◆ **Assigned task**: Reproduce the data in its entirety, exactly as supplied.

*** Record excerpts ***
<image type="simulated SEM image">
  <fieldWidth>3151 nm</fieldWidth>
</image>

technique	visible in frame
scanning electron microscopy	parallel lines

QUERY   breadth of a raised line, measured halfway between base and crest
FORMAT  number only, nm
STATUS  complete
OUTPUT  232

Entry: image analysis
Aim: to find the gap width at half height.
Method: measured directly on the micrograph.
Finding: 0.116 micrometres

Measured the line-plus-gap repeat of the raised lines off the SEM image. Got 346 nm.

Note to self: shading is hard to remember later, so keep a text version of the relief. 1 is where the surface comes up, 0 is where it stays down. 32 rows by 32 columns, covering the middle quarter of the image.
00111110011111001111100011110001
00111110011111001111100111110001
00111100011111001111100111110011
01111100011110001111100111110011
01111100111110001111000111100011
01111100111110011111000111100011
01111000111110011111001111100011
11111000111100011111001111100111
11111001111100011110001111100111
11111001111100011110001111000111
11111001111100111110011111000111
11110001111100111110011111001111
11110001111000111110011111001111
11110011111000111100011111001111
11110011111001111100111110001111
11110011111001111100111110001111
*** End of Record excerpts ***

◆ **Problem solution**:
<image type="simulated SEM image">
  <fieldWidth>3151 nm</fieldWidth>
</image>

technique	visible in frame
scanning electron microscopy	parallel lines

QUERY   breadth of a raised line, measured halfway between base and crest
FORMAT  number only, nm
STATUS  complete
OUTPUT  232

Entry: image analysis
Aim: to find the gap width at half height.
Method: measured directly on the micrograph.
Finding: 0.116 micrometres

Measured the line-plus-gap repeat of the raised lines off the SEM image. Got 346 nm.

Note to self: shading is hard to remember later, so keep a text version of the relief. 1 is where the surface comes up, 0 is where it stays down. 32 rows by 32 columns, covering the middle quarter of the image.
00111110011111001111100011110001
00111110011111001111100111110001
00111100011111001111100111110011
01111100011110001111100111110011
01111100111110001111000111100011
01111100111110011111000111100011
01111000111110011111001111100011
11111000111100011111001111100111
11111001111100011110001111100111
11111001111100011110001111000111
11111001111100111110011111000111
11110001111100111110011111001111
11110001111000111110011111001111
11110011111000111100011111001111
11110011111001111100111110001111
11110011111001111100111110001111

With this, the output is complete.